Task item -
Reproduce, character for character, the entries from their opening line through the line with "Cross-section cut: width".

(Excerpted records begins)

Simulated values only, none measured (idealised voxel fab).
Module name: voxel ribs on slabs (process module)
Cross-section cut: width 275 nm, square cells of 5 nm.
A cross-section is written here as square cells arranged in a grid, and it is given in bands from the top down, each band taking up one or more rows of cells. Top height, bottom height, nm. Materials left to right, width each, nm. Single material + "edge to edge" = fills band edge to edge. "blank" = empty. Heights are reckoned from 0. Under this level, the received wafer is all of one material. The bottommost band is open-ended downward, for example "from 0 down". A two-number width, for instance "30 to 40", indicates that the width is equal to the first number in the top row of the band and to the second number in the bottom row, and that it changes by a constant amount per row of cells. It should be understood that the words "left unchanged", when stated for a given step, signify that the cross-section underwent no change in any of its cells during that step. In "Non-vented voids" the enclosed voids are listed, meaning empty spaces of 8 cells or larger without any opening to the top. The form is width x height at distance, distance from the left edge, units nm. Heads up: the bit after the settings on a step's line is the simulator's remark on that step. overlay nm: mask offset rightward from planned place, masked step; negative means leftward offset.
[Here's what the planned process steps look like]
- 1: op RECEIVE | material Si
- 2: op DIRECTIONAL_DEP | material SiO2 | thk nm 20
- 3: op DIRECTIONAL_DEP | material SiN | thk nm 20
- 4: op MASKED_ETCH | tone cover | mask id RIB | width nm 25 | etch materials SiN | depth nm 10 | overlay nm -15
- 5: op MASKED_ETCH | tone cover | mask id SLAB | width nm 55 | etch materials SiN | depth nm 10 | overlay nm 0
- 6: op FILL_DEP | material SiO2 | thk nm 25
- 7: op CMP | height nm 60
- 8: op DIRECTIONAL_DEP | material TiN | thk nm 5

(Excerpted records ends)

Task solution -
Simulated values only, none measured (idealised voxel fab).
Module name: voxel ribs on slabs (process module)
Cross-section cut: width 275 nm, square cells of 5 nm.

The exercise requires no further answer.